◆ ◆ ◆ ◆ ◆
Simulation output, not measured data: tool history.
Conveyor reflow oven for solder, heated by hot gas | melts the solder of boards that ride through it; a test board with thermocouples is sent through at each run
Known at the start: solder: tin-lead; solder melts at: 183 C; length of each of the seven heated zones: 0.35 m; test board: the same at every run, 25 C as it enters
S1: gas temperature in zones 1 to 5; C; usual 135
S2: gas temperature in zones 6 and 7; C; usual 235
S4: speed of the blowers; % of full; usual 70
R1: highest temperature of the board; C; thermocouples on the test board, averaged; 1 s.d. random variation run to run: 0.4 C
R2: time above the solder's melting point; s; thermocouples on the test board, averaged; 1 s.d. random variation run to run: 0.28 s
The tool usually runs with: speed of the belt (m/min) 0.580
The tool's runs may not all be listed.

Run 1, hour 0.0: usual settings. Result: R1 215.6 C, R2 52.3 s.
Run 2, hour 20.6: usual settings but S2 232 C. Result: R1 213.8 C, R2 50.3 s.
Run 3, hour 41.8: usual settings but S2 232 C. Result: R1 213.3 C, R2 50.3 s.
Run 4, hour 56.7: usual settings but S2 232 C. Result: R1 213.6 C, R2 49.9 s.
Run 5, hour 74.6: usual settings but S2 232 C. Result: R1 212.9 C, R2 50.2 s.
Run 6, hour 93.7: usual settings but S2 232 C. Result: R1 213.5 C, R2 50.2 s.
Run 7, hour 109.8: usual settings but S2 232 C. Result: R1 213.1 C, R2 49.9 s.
◆ ◆ ◆ ◆ ◆

_Work task_
Each record should come back exactly as written.

_Exercise output_
Simulation output, not measured data: tool history.
Conveyor reflow oven for solder, heated by hot gas | melts the solder of boards that ride through it; a test board with thermocouples is sent through at each run
Known at the start: solder: tin-lead; solder melts at: 183 C; length of each of the seven heated zones: 0.35 m; test board: the same at every run, 25 C as it enters
S1: gas temperature in zones 1 to 5; C; usual 135
S2: gas temperature in zones 6 and 7; C; usual 235
S4: speed of the blowers; % of full; usual 70
R1: highest temperature of the board; C; thermocouples on the test board, averaged; 1 s.d. random variation run to run: 0.4 C
R2: time above the solder's melting point; s; thermocouples on the test board, averaged; 1 s.d. random variation run to run: 0.28 s
The tool usually runs with: speed of the belt (m/min) 0.580
The tool's runs may not all be listed.

Run 1, hour 0.0: usual settings. Result: R1 215.6 C, R2 52.3 s.
Run 2, hour 20.6: usual settings but S2 232 C. Result: R1 213.8 C, R2 50.3 s.
Run 3, hour 41.8: usual settings but S2 232 C. Result: R1 213.3 C, R2 50.3 s.
Run 4, hour 56.7: usual settings but S2 232 C. Result: R1 213.6 C, R2 49.9 s.
Run 5, hour 74.6: usual settings but S2 232 C. Result: R1 212.9 C, R2 50.2 s.
Run 6, hour 93.7: usual settings but S2 232 C. Result: R1 213.5 C, R2 50.2 s.
Run 7, hour 109.8: usual settings but S2 232 C. Result: R1 213.1 C, R2 49.9 s.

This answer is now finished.